────────────────

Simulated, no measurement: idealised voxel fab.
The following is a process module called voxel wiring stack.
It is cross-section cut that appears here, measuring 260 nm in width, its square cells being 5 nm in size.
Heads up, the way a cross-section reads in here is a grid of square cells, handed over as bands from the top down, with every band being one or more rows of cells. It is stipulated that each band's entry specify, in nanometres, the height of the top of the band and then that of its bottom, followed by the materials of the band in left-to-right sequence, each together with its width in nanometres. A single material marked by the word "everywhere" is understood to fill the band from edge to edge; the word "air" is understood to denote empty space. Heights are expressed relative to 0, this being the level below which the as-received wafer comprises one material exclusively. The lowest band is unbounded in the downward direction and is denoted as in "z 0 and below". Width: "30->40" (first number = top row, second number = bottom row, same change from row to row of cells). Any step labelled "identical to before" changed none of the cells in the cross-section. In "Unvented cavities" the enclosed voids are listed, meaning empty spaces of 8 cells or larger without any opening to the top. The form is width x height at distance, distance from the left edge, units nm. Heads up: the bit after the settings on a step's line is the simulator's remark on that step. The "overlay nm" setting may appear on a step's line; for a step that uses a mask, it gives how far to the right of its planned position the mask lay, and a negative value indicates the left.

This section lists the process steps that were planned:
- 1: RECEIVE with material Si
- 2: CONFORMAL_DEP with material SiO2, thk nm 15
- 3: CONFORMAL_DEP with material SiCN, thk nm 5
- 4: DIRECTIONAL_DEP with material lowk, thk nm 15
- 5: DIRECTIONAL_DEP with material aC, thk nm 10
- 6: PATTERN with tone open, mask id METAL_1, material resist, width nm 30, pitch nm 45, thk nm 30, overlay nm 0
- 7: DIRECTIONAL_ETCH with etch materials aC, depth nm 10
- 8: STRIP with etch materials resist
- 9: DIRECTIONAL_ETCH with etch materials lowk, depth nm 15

────────────────

WORK ITEM ▸
Beginning of the records through the line with "- 2: CONFORMAL_DEP": return that span exactly and stop there.

ANSWER AREA ▸
Simulated, no measurement: idealised voxel fab.
The following is a process module called voxel wiring stack.
It is cross-section cut that appears here, measuring 260 nm in width, its square cells being 5 nm in size.
Heads up, the way a cross-section reads in here is a grid of square cells, handed over as bands from the top down, with every band being one or more rows of cells. It is stipulated that each band's entry specify, in nanometres, the height of the top of the band and then that of its bottom, followed by the materials of the band in left-to-right sequence, each together with its width in nanometres. A single material marked by the word "everywhere" is understood to fill the band from edge to edge; the word "air" is understood to denote empty space. Heights are expressed relative to 0, this being the level below which the as-received wafer comprises one material exclusively. The lowest band is unbounded in the downward direction and is denoted as in "z 0 and below". Width: "30->40" (first number = top row, second number = bottom row, same change from row to row of cells). Any step labelled "identical to before" changed none of the cells in the cross-section. In "Unvented cavities" the enclosed voids are listed, meaning empty spaces of 8 cells or larger without any opening to the top. The form is width x height at distance, distance from the left edge, units nm. Heads up: the bit after the settings on a step's line is the simulator's remark on that step. The "overlay nm" setting may appear on a step's line; for a step that uses a mask, it gives how far to the right of its planned position the mask lay, and a negative value indicates the left.

This section lists the process steps that were planned:
- 1: RECEIVE with material Si
- 2: CONFORMAL_DEP with material SiO2, thk nm 15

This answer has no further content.